= = = =

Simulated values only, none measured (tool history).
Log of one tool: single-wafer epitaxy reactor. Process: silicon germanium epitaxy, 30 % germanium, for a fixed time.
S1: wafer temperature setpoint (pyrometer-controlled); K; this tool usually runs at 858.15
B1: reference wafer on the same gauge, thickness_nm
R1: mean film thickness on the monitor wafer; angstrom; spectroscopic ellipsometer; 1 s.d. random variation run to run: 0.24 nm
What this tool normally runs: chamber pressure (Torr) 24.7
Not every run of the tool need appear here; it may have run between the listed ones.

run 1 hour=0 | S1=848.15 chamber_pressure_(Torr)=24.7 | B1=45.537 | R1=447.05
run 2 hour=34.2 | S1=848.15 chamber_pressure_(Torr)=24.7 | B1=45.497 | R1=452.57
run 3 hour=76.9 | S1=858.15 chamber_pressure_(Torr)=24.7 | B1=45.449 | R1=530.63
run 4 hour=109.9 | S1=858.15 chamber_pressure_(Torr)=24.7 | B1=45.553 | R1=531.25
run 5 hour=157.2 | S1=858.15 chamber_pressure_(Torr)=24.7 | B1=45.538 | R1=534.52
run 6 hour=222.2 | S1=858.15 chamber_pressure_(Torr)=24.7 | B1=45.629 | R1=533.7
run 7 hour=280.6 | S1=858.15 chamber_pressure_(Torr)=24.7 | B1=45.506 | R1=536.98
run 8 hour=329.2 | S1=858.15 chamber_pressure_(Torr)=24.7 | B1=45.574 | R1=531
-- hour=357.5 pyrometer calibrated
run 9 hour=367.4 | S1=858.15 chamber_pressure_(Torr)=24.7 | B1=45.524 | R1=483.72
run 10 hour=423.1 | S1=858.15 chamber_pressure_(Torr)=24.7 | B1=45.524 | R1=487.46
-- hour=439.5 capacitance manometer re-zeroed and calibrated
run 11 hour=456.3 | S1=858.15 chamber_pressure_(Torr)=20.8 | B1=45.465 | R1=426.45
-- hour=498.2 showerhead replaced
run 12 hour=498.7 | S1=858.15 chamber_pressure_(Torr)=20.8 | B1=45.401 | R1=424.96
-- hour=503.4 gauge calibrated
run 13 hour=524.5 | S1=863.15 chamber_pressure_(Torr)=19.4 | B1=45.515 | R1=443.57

= = = =

*Requirement:* In the entries above, please find the line with "run 10 hour=423.1" and the line with "-- hour=503.4 gauge calibrated", then write out exactly those two lines and every line between them, and nothing more.

*Your solution:*
run 10 hour=423.1 | S1=858.15 chamber_pressure_(Torr)=24.7 | B1=45.524 | R1=487.46
-- hour=439.5 capacitance manometer re-zeroed and calibrated
run 11 hour=456.3 | S1=858.15 chamber_pressure_(Torr)=20.8 | B1=45.465 | R1=426.45
-- hour=498.2 showerhead replaced
run 12 hour=498.7 | S1=858.15 chamber_pressure_(Torr)=20.8 | B1=45.401 | R1=424.96
-- hour=503.4 gauge calibrated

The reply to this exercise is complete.